__Available data__.
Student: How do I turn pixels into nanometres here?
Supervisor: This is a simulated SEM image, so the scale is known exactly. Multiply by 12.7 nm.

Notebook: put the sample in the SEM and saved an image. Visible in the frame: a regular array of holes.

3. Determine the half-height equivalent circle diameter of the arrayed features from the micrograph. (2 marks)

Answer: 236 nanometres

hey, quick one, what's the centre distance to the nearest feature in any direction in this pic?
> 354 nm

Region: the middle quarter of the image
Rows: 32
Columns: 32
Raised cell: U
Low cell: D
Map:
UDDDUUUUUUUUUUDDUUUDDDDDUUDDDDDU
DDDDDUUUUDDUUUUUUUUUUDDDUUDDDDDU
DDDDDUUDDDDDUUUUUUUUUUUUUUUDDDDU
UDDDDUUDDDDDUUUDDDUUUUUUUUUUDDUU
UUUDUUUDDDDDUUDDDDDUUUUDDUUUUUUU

__Required action__. The reply should hold only the lines from the first line of the listing above through the line with "3. Determine the", each copied exactly.

__Problem solution__.
Student: How do I turn pixels into nanometres here?
Supervisor: This is a simulated SEM image, so the scale is known exactly. Multiply by 12.7 nm.

Notebook: put the sample in the SEM and saved an image. Visible in the frame: a regular array of holes.

3. Determine the half-height equivalent circle diameter of the arrayed features from the micrograph. (2 marks)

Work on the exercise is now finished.